[Data for analysis — start]
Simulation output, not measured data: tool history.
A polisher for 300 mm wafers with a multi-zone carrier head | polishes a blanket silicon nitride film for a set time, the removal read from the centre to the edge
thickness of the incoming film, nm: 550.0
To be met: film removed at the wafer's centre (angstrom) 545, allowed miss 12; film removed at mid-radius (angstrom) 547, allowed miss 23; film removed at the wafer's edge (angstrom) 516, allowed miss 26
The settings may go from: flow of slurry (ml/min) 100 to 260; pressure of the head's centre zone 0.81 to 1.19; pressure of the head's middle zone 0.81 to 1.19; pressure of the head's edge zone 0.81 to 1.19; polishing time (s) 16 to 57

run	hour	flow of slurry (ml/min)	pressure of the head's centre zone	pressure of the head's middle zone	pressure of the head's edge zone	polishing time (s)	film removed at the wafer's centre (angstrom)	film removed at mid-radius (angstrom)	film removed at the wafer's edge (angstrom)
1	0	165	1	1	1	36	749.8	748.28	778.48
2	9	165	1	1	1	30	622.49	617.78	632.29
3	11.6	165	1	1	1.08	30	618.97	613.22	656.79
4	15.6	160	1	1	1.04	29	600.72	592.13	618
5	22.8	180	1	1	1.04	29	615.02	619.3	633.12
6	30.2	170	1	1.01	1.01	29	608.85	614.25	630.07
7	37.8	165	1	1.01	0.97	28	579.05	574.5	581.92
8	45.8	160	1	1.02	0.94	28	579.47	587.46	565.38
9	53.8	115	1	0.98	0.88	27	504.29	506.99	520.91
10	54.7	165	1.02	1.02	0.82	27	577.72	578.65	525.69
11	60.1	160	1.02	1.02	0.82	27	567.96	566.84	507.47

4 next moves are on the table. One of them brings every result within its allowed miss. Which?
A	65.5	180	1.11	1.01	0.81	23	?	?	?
[Data for analysis — finish]

→ **Activity**:
Your output should match the records above word for word.

→ **Exercise solution**:
Simulation output, not measured data: tool history.
A polisher for 300 mm wafers with a multi-zone carrier head | polishes a blanket silicon nitride film for a set time, the removal read from the centre to the edge
thickness of the incoming film, nm: 550.0
To be met: film removed at the wafer's centre (angstrom) 545, allowed miss 12; film removed at mid-radius (angstrom) 547, allowed miss 23; film removed at the wafer's edge (angstrom) 516, allowed miss 26
The settings may go from: flow of slurry (ml/min) 100 to 260; pressure of the head's centre zone 0.81 to 1.19; pressure of the head's middle zone 0.81 to 1.19; pressure of the head's edge zone 0.81 to 1.19; polishing time (s) 16 to 57

run	hour	flow of slurry (ml/min)	pressure of the head's centre zone	pressure of the head's middle zone	pressure of the head's edge zone	polishing time (s)	film removed at the wafer's centre (angstrom)	film removed at mid-radius (angstrom)	film removed at the wafer's edge (angstrom)
1	0	165	1	1	1	36	749.8	748.28	778.48
2	9	165	1	1	1	30	622.49	617.78	632.29
3	11.6	165	1	1	1.08	30	618.97	613.22	656.79
4	15.6	160	1	1	1.04	29	600.72	592.13	618
5	22.8	180	1	1	1.04	29	615.02	619.3	633.12
6	30.2	170	1	1.01	1.01	29	608.85	614.25	630.07
7	37.8	165	1	1.01	0.97	28	579.05	574.5	581.92
8	45.8	160	1	1.02	0.94	28	579.47	587.46	565.38
9	53.8	115	1	0.98	0.88	27	504.29	506.99	520.91
10	54.7	165	1.02	1.02	0.82	27	577.72	578.65	525.69
11	60.1	160	1.02	1.02	0.82	27	567.96	566.84	507.47

4 next moves are on the table. One of them brings every result within its allowed miss. Which?
A	65.5	180	1.11	1.01	0.81	23	?	?	?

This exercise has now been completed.